Supplied material: Begin

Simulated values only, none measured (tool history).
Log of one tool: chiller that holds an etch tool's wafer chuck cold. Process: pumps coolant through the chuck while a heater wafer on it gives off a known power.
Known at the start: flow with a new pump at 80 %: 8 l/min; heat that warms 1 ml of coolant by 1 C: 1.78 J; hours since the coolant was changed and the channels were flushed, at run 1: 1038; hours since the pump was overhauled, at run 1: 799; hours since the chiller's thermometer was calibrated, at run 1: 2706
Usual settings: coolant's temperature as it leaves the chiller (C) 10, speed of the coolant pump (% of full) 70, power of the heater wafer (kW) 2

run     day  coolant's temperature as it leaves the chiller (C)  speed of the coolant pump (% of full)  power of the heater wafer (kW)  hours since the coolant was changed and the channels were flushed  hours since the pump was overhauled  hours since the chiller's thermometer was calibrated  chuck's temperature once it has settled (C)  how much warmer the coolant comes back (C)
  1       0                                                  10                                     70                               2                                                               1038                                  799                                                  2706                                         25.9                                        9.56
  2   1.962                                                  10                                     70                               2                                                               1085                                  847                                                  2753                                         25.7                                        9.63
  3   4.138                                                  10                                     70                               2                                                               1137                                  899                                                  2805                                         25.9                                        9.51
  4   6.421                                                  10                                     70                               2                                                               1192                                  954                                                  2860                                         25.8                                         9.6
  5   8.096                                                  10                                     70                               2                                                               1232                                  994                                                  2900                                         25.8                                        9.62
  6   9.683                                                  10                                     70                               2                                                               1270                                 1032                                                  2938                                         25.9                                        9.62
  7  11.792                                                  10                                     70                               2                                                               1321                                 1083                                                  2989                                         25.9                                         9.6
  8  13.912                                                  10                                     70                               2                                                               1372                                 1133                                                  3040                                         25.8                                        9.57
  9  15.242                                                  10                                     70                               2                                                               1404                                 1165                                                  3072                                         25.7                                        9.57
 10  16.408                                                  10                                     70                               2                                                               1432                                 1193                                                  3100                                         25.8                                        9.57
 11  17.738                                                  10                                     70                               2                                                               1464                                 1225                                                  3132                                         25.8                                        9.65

Supplied material: End

Brief ::
Please transcribe only the lines in the records above running from the line that has "Known at the" through the line that has "comes back (C)", both included, exactly as they appear.

Written answer ::
Known at the start: flow with a new pump at 80 %: 8 l/min; heat that warms 1 ml of coolant by 1 C: 1.78 J; hours since the coolant was changed and the channels were flushed, at run 1: 1038; hours since the pump was overhauled, at run 1: 799; hours since the chiller's thermometer was calibrated, at run 1: 2706
Usual settings: coolant's temperature as it leaves the chiller (C) 10, speed of the coolant pump (% of full) 70, power of the heater wafer (kW) 2

run     day  coolant's temperature as it leaves the chiller (C)  speed of the coolant pump (% of full)  power of the heater wafer (kW)  hours since the coolant was changed and the channels were flushed  hours since the pump was overhauled  hours since the chiller's thermometer was calibrated  chuck's temperature once it has settled (C)  how much warmer the coolant comes back (C)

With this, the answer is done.